Start of The data
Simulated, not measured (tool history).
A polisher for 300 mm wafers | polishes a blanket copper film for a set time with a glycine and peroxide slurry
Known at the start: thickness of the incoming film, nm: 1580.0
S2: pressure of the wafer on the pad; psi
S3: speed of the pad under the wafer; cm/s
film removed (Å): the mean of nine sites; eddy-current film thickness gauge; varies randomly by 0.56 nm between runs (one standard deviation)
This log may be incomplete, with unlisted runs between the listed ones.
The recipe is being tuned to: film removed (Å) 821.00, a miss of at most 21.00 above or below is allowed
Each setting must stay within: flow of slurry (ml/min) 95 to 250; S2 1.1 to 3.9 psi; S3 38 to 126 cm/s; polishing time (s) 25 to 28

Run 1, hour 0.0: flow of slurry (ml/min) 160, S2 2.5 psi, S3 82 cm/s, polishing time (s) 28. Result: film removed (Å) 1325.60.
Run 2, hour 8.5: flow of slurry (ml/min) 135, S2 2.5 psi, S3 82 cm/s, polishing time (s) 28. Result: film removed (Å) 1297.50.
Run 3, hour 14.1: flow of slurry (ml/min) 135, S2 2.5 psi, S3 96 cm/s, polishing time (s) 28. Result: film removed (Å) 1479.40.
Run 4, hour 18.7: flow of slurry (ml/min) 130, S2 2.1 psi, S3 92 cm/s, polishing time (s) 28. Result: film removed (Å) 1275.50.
End of The data

Work request: Only the lines from the first line of the records through the line containing "Run 3, hour" should be repeated, exactly as they appear.

Exercise answer:
Simulated, not measured (tool history).
A polisher for 300 mm wafers | polishes a blanket copper film for a set time with a glycine and peroxide slurry
Known at the start: thickness of the incoming film, nm: 1580.0
S2: pressure of the wafer on the pad; psi
S3: speed of the pad under the wafer; cm/s
film removed (Å): the mean of nine sites; eddy-current film thickness gauge; varies randomly by 0.56 nm between runs (one standard deviation)
This log may be incomplete, with unlisted runs between the listed ones.
The recipe is being tuned to: film removed (Å) 821.00, a miss of at most 21.00 above or below is allowed
Each setting must stay within: flow of slurry (ml/min) 95 to 250; S2 1.1 to 3.9 psi; S3 38 to 126 cm/s; polishing time (s) 25 to 28

Run 1, hour 0.0: flow of slurry (ml/min) 160, S2 2.5 psi, S3 82 cm/s, polishing time (s) 28. Result: film removed (Å) 1325.60.
Run 2, hour 8.5: flow of slurry (ml/min) 135, S2 2.5 psi, S3 82 cm/s, polishing time (s) 28. Result: film removed (Å) 1297.50.
Run 3, hour 14.1: flow of slurry (ml/min) 135, S2 2.5 psi, S3 96 cm/s, polishing time (s) 28. Result: film removed (Å) 1479.40.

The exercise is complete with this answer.